> [ACTION ITEM]
Every line of the entries below from the one containing "the authors' place" to the one containing "active : 20", both ends included, must be written out exactly. No other line belongs in the answer.

> [DATASET CONTENT]

»»

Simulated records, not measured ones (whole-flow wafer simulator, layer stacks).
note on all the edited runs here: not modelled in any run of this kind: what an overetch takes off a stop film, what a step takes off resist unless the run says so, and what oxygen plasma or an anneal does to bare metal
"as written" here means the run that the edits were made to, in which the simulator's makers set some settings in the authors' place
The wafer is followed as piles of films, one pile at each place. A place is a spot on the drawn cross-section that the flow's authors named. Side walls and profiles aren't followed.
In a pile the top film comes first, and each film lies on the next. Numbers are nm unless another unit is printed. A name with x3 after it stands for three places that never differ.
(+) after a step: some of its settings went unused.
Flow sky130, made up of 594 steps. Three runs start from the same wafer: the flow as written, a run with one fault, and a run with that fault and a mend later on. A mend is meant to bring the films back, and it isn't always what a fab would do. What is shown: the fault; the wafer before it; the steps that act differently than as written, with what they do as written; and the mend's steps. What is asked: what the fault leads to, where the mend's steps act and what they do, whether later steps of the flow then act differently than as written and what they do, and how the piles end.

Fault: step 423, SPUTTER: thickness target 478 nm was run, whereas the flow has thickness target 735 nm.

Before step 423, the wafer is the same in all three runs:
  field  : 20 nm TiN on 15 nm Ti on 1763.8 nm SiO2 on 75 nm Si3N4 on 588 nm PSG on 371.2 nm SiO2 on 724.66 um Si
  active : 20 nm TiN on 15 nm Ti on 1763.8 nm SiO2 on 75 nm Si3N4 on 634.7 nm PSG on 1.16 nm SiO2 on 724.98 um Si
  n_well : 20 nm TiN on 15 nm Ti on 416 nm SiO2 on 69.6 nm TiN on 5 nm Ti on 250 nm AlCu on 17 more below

««

> [EXERCISE SOLUTION]
"as written" here means the run that the edits were made to, in which the simulator's makers set some settings in the authors' place
The wafer is followed as piles of films, one pile at each place. A place is a spot on the drawn cross-section that the flow's authors named. Side walls and profiles aren't followed.
In a pile the top film comes first, and each film lies on the next. Numbers are nm unless another unit is printed. A name with x3 after it stands for three places that never differ.
(+) after a step: some of its settings went unused.
Flow sky130, made up of 594 steps. Three runs start from the same wafer: the flow as written, a run with one fault, and a run with that fault and a mend later on. A mend is meant to bring the films back, and it isn't always what a fab would do. What is shown: the fault; the wafer before it; the steps that act differently than as written, with what they do as written; and the mend's steps. What is asked: what the fault leads to, where the mend's steps act and what they do, whether later steps of the flow then act differently than as written and what they do, and how the piles end.

Fault: step 423, SPUTTER: thickness target 478 nm was run, whereas the flow has thickness target 735 nm.

Before step 423, the wafer is the same in all three runs:
  field  : 20 nm TiN on 15 nm Ti on 1763.8 nm SiO2 on 75 nm Si3N4 on 588 nm PSG on 371.2 nm SiO2 on 724.66 um Si
  active : 20 nm TiN on 15 nm Ti on 1763.8 nm SiO2 on 75 nm Si3N4 on 634.7 nm PSG on 1.16 nm SiO2 on 724.98 um Si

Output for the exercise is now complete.